ACTION ITEM: Your answer is the lines below, exactly, from the one that contains "Unlogged tool condition: removal" through the one that contains "C3: hours since", both included.

···
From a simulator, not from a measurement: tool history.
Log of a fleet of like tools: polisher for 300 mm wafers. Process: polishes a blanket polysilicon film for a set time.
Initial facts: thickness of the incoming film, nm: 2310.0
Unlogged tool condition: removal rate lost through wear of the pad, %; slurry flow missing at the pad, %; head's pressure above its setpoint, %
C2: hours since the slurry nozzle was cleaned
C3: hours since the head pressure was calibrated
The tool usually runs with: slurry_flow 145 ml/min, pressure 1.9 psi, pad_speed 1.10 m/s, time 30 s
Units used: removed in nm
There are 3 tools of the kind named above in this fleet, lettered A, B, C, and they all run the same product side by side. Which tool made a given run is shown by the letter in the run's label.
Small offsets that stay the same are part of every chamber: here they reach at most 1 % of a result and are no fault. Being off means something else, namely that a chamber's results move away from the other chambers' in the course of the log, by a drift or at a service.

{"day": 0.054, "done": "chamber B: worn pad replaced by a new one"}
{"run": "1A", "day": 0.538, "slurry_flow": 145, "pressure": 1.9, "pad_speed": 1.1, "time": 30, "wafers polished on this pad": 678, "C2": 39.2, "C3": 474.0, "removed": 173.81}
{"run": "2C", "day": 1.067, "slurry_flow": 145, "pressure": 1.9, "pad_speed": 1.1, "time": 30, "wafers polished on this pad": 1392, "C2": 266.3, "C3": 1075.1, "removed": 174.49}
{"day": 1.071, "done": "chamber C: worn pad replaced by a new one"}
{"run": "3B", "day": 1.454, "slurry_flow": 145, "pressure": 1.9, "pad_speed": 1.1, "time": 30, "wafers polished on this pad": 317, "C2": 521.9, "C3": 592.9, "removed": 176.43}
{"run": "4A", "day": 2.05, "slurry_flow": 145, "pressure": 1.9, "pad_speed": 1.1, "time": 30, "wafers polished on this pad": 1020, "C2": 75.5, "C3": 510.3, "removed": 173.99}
···

RESPONSE BOX:
Unlogged tool condition: removal rate lost through wear of the pad, %; slurry flow missing at the pad, %; head's pressure above its setpoint, %
C2: hours since the slurry nozzle was cleaned
C3: hours since the head pressure was calibrated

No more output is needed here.